§ PROVIDED INFORMATION:
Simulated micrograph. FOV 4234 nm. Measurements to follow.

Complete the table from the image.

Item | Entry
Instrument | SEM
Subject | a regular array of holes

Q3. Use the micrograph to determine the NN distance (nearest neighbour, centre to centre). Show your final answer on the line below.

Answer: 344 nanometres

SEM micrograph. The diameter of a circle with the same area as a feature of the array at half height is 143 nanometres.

§ EXERCISE:
Transcribe exactly, and only, the lines from the opening line of the records through the line containing "Answer: 344 nanometres".

§ RESPONSE BOX:
Simulated micrograph. FOV 4234 nm. Measurements to follow.

Complete the table from the image.

Item | Entry
Instrument | SEM
Subject | a regular array of holes

Q3. Use the micrograph to determine the NN distance (nearest neighbour, centre to centre). Show your final answer on the line below.

Answer: 344 nanometres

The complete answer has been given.